- _Listed entries_
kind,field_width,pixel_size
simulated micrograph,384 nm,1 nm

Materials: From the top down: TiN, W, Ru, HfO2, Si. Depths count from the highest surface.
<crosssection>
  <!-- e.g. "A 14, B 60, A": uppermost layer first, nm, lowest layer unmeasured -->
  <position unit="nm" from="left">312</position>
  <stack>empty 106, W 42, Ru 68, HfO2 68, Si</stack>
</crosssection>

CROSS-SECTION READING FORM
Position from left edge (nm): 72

- _Brief_
An exact written copy of every entry is the required answer.

- _Answer space_
kind,field_width,pixel_size
simulated micrograph,384 nm,1 nm

Materials: From the top down: TiN, W, Ru, HfO2, Si. Depths count from the highest surface.
<crosssection>
  <!-- e.g. "A 14, B 60, A": uppermost layer first, nm, lowest layer unmeasured -->
  <position unit="nm" from="left">312</position>
  <stack>empty 106, W 42, Ru 68, HfO2 68, Si</stack>
</crosssection>

CROSS-SECTION READING FORM
Position from left edge (nm): 72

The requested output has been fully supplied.